○ ○ ○ ○ ○ ○ ○

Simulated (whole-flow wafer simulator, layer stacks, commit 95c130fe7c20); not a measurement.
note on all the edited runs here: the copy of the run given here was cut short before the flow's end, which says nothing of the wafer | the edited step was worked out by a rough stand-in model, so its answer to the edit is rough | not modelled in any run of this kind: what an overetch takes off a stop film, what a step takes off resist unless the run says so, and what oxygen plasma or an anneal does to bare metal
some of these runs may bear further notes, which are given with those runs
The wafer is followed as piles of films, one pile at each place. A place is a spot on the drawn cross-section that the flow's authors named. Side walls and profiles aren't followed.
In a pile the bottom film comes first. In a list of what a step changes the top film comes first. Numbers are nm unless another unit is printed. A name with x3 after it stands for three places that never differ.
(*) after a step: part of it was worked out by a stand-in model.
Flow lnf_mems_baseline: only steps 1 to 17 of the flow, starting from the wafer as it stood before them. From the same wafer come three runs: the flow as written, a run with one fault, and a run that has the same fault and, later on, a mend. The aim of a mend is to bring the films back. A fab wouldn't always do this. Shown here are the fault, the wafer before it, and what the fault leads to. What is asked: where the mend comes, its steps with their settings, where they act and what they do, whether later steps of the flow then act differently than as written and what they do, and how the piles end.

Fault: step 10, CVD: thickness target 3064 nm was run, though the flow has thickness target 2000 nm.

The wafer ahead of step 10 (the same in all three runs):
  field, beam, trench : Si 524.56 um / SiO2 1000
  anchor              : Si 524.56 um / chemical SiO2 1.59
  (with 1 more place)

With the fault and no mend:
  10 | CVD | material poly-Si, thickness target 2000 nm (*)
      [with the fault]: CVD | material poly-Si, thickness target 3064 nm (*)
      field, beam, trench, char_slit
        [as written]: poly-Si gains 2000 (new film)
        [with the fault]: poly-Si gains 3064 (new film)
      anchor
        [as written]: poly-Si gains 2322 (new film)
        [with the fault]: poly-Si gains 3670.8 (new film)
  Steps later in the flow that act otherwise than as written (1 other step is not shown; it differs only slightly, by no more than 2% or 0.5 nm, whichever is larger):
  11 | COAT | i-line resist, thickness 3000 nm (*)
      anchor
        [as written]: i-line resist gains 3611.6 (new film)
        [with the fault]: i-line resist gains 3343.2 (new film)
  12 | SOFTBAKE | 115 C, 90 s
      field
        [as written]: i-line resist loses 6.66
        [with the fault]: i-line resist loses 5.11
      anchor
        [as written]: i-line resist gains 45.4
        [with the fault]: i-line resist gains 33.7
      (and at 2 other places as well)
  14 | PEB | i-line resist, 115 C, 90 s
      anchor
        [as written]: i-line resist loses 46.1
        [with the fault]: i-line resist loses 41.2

○ ○ ○ ○ ○ ○ ○

- ASSIGNMENT
Reproduce exactly every line that sits between the start of the entries and the line bearing "In a pile the", counting both of those lines.

- EXERCISE RESULT
Simulated (whole-flow wafer simulator, layer stacks, commit 95c130fe7c20); not a measurement.
note on all the edited runs here: the copy of the run given here was cut short before the flow's end, which says nothing of the wafer | the edited step was worked out by a rough stand-in model, so its answer to the edit is rough | not modelled in any run of this kind: what an overetch takes off a stop film, what a step takes off resist unless the run says so, and what oxygen plasma or an anneal does to bare metal
some of these runs may bear further notes, which are given with those runs
The wafer is followed as piles of films, one pile at each place. A place is a spot on the drawn cross-section that the flow's authors named. Side walls and profiles aren't followed.
In a pile the bottom film comes first. In a list of what a step changes the top film comes first. Numbers are nm unless another unit is printed. A name with x3 after it stands for three places that never differ.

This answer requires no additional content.